WORK REQUEST
Reproduce the opening lines of the records exactly, please, stopping after the line that contains "C4: hours since the gauge calibration".

☆ ☆ ☆
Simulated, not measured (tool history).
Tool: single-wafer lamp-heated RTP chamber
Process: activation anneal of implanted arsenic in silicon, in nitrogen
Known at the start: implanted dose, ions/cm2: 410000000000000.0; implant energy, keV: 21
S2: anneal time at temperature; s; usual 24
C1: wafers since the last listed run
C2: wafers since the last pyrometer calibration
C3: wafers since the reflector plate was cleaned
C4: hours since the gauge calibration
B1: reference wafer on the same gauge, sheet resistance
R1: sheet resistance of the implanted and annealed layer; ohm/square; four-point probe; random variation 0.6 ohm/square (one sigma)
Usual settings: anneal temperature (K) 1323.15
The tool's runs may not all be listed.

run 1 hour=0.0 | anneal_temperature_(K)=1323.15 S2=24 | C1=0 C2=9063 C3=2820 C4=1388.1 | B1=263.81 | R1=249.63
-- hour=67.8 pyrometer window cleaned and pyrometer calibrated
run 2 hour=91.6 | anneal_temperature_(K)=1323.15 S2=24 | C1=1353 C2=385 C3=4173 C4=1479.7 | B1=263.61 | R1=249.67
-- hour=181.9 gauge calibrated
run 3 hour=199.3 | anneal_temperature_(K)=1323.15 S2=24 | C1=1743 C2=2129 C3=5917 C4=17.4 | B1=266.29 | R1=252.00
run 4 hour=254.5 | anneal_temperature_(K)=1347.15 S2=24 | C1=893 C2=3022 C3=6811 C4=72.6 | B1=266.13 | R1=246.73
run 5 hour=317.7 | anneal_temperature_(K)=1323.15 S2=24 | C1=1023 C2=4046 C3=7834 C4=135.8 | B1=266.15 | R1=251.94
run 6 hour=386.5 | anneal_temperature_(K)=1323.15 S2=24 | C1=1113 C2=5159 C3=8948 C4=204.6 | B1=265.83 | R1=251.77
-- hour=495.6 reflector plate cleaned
☆ ☆ ☆

ANSWER BOX
Simulated, not measured (tool history).
Tool: single-wafer lamp-heated RTP chamber
Process: activation anneal of implanted arsenic in silicon, in nitrogen
Known at the start: implanted dose, ions/cm2: 410000000000000.0; implant energy, keV: 21
S2: anneal time at temperature; s; usual 24
C1: wafers since the last listed run
C2: wafers since the last pyrometer calibration
C3: wafers since the reflector plate was cleaned
C4: hours since the gauge calibration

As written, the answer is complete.